== Assigned task ==
Print nothing but the lines below starting at the line that holds "Not every run" and ending at the line that holds "Not modelled: etching", including both, each exactly as written.

== Supplied information ==
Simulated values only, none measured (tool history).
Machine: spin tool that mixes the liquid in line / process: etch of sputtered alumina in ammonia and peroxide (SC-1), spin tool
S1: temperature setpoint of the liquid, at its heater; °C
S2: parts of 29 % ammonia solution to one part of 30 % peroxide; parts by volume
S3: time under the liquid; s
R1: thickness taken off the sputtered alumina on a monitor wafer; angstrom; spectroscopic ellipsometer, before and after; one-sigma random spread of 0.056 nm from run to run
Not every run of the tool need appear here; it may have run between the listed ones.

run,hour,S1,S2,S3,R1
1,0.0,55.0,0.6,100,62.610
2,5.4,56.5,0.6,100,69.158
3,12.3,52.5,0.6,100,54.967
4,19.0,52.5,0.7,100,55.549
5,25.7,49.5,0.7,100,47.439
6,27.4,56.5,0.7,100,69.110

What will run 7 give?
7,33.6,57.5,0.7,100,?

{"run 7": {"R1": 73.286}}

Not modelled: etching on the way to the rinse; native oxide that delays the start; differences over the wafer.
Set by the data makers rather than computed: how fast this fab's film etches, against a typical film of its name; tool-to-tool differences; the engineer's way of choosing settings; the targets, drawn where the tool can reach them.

== Response box ==
Not every run of the tool need appear here; it may have run between the listed ones.

run,hour,S1,S2,S3,R1
1,0.0,55.0,0.6,100,62.610
2,5.4,56.5,0.6,100,69.158
3,12.3,52.5,0.6,100,54.967
4,19.0,52.5,0.7,100,55.549
5,25.7,49.5,0.7,100,47.439
6,27.4,56.5,0.7,100,69.110

What will run 7 give?
7,33.6,57.5,0.7,100,?

{"run 7": {"R1": 73.286}}

Not modelled: etching on the way to the rinse; native oxide that delays the start; differences over the wafer.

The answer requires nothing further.